**EXTRACTED DATA**
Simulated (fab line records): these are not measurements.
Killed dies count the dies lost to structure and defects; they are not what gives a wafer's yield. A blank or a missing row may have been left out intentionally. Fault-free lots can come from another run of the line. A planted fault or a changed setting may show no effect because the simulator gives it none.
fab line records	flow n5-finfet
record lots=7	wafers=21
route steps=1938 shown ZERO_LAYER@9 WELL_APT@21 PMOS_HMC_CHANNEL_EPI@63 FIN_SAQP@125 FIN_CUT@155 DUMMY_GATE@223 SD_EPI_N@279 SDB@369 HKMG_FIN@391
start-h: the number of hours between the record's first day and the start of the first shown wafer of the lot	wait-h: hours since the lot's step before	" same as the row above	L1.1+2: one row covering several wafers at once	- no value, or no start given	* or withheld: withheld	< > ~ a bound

**ASSIGNMENT**
Each line of the data above is to be duplicated exactly.

**WRITTEN SOLUTION**
Simulated (fab line records): these are not measurements.
Killed dies count the dies lost to structure and defects; they are not what gives a wafer's yield. A blank or a missing row may have been left out intentionally. Fault-free lots can come from another run of the line. A planted fault or a changed setting may show no effect because the simulator gives it none.
fab line records	flow n5-finfet
record lots=7	wafers=21
route steps=1938 shown ZERO_LAYER@9 WELL_APT@21 PMOS_HMC_CHANNEL_EPI@63 FIN_SAQP@125 FIN_CUT@155 DUMMY_GATE@223 SD_EPI_N@279 SDB@369 HKMG_FIN@391
start-h: the number of hours between the record's first day and the start of the first shown wafer of the lot	wait-h: hours since the lot's step before	" same as the row above	L1.1+2: one row covering several wafers at once	- no value, or no start given	* or withheld: withheld	< > ~ a bound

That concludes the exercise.